REQUIREMENT - Both the line with "route steps=1938 shown" and the line with "lots that met" in the records below must appear in the output, along with every line between them, exactly and with nothing added.

DATASET ENTRIES -
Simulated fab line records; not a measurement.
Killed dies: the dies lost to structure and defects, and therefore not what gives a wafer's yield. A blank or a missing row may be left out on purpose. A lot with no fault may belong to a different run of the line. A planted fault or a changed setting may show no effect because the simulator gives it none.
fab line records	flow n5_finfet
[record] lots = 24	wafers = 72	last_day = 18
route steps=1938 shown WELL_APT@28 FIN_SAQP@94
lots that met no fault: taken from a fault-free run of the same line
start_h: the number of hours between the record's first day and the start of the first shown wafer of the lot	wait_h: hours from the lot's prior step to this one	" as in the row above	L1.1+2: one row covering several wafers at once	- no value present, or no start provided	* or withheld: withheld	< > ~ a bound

TASK RESPONSE -
route steps=1938 shown WELL_APT@28 FIN_SAQP@94
lots that met no fault: taken from a fault-free run of the same line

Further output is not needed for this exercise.